→ ASSIGNMENT: Once you have reviewed the listing below, restate it word for word.

→ SUPPLIED INFORMATION:
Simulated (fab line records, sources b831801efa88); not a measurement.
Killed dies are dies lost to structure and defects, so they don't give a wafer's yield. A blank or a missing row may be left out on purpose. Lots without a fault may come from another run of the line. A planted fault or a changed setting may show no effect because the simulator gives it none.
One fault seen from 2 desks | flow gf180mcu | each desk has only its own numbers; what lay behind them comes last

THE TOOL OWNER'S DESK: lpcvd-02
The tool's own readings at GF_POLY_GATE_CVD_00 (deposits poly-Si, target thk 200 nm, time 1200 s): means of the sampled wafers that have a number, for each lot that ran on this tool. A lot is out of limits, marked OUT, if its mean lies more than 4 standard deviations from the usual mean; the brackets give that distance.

→ RESULT:
Simulated (fab line records, sources b831801efa88); not a measurement.
Killed dies are dies lost to structure and defects, so they don't give a wafer's yield. A blank or a missing row may be left out on purpose. Lots without a fault may come from another run of the line. A planted fault or a changed setting may show no effect because the simulator gives it none.
One fault seen from 2 desks | flow gf180mcu | each desk has only its own numbers; what lay behind them comes last

THE TOOL OWNER'S DESK: lpcvd-02
The tool's own readings at GF_POLY_GATE_CVD_00 (deposits poly-Si, target thk 200 nm, time 1200 s): means of the sampled wafers that have a number, for each lot that ran on this tool. A lot is out of limits, marked OUT, if its mean lies more than 4 standard deviations from the usual mean; the brackets give that distance.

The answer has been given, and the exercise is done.